EXCERPTED RECORDS:
◆ ◆ ◆

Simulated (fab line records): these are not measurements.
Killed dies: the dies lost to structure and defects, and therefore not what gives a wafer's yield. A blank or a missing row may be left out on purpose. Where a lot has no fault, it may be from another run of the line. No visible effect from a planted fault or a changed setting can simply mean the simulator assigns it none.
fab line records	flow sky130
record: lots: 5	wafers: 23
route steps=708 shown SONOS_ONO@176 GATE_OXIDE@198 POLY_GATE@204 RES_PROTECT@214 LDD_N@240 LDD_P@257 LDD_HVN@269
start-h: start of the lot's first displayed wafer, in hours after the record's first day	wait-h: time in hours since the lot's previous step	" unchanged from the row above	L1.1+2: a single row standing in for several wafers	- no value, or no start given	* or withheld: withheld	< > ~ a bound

◆ ◆ ◆

ASSIGNED TASK: The records need to be set down again without a single difference.

ANSWER BOX:
Simulated (fab line records): these are not measurements.
Killed dies: the dies lost to structure and defects, and therefore not what gives a wafer's yield. A blank or a missing row may be left out on purpose. Where a lot has no fault, it may be from another run of the line. No visible effect from a planted fault or a changed setting can simply mean the simulator assigns it none.
fab line records	flow sky130
record: lots: 5	wafers: 23
route steps=708 shown SONOS_ONO@176 GATE_OXIDE@198 POLY_GATE@204 RES_PROTECT@214 LDD_N@240 LDD_P@257 LDD_HVN@269
start-h: start of the lot's first displayed wafer, in hours after the record's first day	wait-h: time in hours since the lot's previous step	" unchanged from the row above	L1.1+2: a single row standing in for several wafers	- no value, or no start given	* or withheld: withheld	< > ~ a bound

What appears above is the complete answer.